## Available data
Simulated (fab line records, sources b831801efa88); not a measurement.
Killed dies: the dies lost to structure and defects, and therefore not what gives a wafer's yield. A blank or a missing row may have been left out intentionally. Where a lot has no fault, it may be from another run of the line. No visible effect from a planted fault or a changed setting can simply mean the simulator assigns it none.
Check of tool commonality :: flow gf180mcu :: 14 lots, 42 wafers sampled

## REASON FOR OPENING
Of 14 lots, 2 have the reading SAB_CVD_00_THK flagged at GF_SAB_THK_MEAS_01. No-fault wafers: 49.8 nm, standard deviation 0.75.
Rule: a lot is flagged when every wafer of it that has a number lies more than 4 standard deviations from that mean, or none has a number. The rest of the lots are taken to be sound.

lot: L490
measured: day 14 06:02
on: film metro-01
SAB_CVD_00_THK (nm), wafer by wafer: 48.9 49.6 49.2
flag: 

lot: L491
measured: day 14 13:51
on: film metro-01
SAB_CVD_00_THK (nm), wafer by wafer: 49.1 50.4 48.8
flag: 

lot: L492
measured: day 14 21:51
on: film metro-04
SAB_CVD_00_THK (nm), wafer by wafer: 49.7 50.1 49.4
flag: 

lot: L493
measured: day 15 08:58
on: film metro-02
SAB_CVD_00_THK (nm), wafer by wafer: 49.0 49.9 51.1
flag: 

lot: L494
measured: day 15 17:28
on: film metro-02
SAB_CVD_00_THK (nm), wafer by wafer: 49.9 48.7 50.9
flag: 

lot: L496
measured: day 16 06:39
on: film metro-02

## Requirement
Copy out precisely the lines from the line with "measured: day 15 08:58" to the line with "measured: day 16 06:39" in the material above, including those two lines and omitting all the rest.

## Worked solution
measured: day 15 08:58
on: film metro-02
SAB_CVD_00_THK (nm), wafer by wafer: 49.0 49.9 51.1
flag: 

lot: L494
measured: day 15 17:28
on: film metro-02
SAB_CVD_00_THK (nm), wafer by wafer: 49.9 48.7 50.9
flag: 

lot: L496
measured: day 16 06:39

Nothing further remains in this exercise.